[EXERCISE DATA]
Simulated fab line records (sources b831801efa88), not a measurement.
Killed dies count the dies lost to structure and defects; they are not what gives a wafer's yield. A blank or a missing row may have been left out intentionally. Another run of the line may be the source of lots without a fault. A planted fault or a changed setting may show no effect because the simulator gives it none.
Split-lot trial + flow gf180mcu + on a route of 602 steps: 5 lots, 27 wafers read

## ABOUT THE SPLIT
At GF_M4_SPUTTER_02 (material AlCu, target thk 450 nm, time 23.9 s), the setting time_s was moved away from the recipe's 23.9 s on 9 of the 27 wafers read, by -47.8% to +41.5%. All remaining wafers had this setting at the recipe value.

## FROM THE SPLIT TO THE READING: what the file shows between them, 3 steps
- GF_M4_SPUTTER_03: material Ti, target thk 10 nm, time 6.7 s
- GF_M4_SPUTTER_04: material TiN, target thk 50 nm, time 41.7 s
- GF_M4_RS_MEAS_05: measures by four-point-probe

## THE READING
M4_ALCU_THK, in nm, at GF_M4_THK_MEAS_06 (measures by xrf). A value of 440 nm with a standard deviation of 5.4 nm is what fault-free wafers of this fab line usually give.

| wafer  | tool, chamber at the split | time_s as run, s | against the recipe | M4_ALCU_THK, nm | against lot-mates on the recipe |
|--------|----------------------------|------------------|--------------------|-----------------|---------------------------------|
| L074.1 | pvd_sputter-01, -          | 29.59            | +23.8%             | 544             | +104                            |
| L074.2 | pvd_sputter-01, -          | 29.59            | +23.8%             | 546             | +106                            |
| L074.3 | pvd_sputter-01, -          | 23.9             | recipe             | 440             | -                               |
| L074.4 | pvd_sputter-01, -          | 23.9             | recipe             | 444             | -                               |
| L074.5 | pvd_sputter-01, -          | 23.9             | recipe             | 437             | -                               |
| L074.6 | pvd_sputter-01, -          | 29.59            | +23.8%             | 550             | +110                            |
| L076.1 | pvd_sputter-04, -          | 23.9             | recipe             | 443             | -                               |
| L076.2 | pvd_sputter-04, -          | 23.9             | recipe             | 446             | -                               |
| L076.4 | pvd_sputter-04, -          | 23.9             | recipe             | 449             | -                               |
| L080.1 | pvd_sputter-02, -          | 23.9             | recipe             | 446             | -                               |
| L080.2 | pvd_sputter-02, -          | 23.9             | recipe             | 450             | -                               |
[/EXERCISE DATA]

** WORK INSTRUCTION **
Give back exactly what runs from the first line of the listing above to the line that contains "## FROM THE", keeping both end lines.

** ANSWER SECTION **
Simulated fab line records (sources b831801efa88), not a measurement.
Killed dies count the dies lost to structure and defects; they are not what gives a wafer's yield. A blank or a missing row may have been left out intentionally. Another run of the line may be the source of lots without a fault. A planted fault or a changed setting may show no effect because the simulator gives it none.
Split-lot trial + flow gf180mcu + on a route of 602 steps: 5 lots, 27 wafers read

## ABOUT THE SPLIT
At GF_M4_SPUTTER_02 (material AlCu, target thk 450 nm, time 23.9 s), the setting time_s was moved away from the recipe's 23.9 s on 9 of the 27 wafers read, by -47.8% to +41.5%. All remaining wafers had this setting at the recipe value.

## FROM THE SPLIT TO THE READING: what the file shows between them, 3 steps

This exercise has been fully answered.